DATA PROVIDED:
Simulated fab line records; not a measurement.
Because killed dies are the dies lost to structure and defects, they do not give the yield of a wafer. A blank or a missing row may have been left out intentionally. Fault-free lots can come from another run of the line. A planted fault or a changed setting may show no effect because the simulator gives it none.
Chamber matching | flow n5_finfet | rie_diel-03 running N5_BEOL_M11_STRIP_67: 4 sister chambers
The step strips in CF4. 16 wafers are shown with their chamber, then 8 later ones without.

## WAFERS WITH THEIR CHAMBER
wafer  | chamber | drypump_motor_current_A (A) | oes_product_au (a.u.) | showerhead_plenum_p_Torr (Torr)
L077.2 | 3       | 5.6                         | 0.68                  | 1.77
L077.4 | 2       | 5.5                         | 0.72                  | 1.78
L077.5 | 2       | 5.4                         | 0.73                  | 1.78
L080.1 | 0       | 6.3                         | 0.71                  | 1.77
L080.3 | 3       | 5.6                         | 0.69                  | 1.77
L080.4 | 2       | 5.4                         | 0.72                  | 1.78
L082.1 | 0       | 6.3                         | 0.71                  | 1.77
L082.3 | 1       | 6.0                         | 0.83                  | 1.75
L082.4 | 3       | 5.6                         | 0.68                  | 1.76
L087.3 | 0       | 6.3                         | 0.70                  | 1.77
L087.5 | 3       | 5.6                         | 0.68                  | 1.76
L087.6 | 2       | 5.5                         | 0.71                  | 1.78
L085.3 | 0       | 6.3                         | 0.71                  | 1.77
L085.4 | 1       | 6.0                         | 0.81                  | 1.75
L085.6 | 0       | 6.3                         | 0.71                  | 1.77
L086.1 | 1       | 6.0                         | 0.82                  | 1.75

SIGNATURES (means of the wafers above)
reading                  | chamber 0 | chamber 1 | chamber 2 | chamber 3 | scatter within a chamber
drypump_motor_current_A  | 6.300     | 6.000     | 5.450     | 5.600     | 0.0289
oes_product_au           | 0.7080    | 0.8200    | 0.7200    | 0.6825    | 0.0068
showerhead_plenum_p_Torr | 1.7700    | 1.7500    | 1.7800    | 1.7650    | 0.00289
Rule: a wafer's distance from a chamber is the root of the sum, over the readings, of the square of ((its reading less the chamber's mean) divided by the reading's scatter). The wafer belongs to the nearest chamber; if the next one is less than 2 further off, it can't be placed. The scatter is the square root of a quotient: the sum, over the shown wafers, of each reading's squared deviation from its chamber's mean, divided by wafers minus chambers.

ACTIVITY: Exactly as they appear above, output the lines of the data from the first through the one that contains "Chamber matching |", and only those lines.

WRITTEN REPLY:
Simulated fab line records; not a measurement.
Because killed dies are the dies lost to structure and defects, they do not give the yield of a wafer. A blank or a missing row may have been left out intentionally. Fault-free lots can come from another run of the line. A planted fault or a changed setting may show no effect because the simulator gives it none.
Chamber matching | flow n5_finfet | rie_diel-03 running N5_BEOL_M11_STRIP_67: 4 sister chambers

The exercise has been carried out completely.